(EXTRACTED MATERIAL Opens)
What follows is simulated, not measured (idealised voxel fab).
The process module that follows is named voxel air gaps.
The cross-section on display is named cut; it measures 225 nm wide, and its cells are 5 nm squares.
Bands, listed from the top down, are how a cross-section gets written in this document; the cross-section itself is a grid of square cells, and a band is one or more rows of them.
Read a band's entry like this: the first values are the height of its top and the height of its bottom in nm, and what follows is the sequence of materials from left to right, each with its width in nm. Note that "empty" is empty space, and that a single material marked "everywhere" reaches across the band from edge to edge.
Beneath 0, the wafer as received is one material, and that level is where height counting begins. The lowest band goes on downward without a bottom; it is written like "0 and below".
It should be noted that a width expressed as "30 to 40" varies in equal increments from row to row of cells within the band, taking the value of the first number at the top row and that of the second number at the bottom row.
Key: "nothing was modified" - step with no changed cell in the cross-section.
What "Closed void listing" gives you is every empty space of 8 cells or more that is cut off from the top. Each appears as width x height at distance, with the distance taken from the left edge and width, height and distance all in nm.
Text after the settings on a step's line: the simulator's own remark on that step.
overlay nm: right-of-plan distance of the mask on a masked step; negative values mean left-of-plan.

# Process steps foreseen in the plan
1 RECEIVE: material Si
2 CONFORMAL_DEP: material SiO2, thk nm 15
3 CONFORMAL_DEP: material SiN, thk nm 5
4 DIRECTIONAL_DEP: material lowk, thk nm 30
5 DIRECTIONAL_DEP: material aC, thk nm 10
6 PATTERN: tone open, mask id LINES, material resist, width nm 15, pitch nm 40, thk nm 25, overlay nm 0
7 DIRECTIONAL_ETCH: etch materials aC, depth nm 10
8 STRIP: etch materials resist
(EXTRACTED MATERIAL Closes)

== ACTION ITEM ==
Could you give the data above again, exact in every line?

== EXERCISE RESULT ==
What follows is simulated, not measured (idealised voxel fab).
The process module that follows is named voxel air gaps.
The cross-section on display is named cut; it measures 225 nm wide, and its cells are 5 nm squares.
Bands, listed from the top down, are how a cross-section gets written in this document; the cross-section itself is a grid of square cells, and a band is one or more rows of them.
Read a band's entry like this: the first values are the height of its top and the height of its bottom in nm, and what follows is the sequence of materials from left to right, each with its width in nm. Note that "empty" is empty space, and that a single material marked "everywhere" reaches across the band from edge to edge.
Beneath 0, the wafer as received is one material, and that level is where height counting begins. The lowest band goes on downward without a bottom; it is written like "0 and below".
It should be noted that a width expressed as "30 to 40" varies in equal increments from row to row of cells within the band, taking the value of the first number at the top row and that of the second number at the bottom row.
Key: "nothing was modified" - step with no changed cell in the cross-section.
What "Closed void listing" gives you is every empty space of 8 cells or more that is cut off from the top. Each appears as width x height at distance, with the distance taken from the left edge and width, height and distance all in nm.
Text after the settings on a step's line: the simulator's own remark on that step.
overlay nm: right-of-plan distance of the mask on a masked step; negative values mean left-of-plan.

# Process steps foreseen in the plan
1 RECEIVE: material Si
2 CONFORMAL_DEP: material SiO2, thk nm 15
3 CONFORMAL_DEP: material SiN, thk nm 5
4 DIRECTIONAL_DEP: material lowk, thk nm 30
5 DIRECTIONAL_DEP: material aC, thk nm 10
6 PATTERN: tone open, mask id LINES, material resist, width nm 15, pitch nm 40, thk nm 25, overlay nm 0
7 DIRECTIONAL_ETCH: etch materials aC, depth nm 10
8 STRIP: etch materials resist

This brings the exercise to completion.